::::::

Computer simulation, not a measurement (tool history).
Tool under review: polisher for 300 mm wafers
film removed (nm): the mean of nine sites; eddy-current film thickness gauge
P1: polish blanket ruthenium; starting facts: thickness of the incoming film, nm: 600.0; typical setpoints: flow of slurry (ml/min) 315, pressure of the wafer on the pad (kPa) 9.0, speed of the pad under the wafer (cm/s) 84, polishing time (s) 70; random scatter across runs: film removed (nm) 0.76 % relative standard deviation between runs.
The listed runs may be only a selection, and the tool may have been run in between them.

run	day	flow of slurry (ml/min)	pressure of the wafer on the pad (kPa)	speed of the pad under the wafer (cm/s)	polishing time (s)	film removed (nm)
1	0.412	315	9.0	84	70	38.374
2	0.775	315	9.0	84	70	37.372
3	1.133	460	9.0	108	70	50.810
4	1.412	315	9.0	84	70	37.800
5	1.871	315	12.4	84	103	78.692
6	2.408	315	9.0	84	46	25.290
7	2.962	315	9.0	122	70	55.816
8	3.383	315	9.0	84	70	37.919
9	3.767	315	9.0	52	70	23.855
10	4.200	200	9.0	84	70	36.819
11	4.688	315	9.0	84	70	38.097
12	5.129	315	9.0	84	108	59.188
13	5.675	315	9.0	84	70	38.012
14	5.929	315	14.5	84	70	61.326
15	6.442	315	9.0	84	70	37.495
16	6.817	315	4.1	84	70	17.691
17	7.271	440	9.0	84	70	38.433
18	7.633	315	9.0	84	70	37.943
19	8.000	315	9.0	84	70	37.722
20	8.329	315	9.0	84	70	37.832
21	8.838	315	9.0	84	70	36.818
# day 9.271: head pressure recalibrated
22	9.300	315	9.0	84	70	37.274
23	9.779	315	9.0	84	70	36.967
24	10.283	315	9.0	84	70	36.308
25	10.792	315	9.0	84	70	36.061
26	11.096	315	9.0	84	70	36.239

::::::

Assignment >>
Every line from the first through the one containing "P1: polish blanket" in the listing above must be given again exactly, with nothing else alongside.

Answer space >>
Computer simulation, not a measurement (tool history).
Tool under review: polisher for 300 mm wafers
film removed (nm): the mean of nine sites; eddy-current film thickness gauge
P1: polish blanket ruthenium; starting facts: thickness of the incoming film, nm: 600.0; typical setpoints: flow of slurry (ml/min) 315, pressure of the wafer on the pad (kPa) 9.0, speed of the pad under the wafer (cm/s) 84, polishing time (s) 70; random scatter across runs: film removed (nm) 0.76 % relative standard deviation between runs.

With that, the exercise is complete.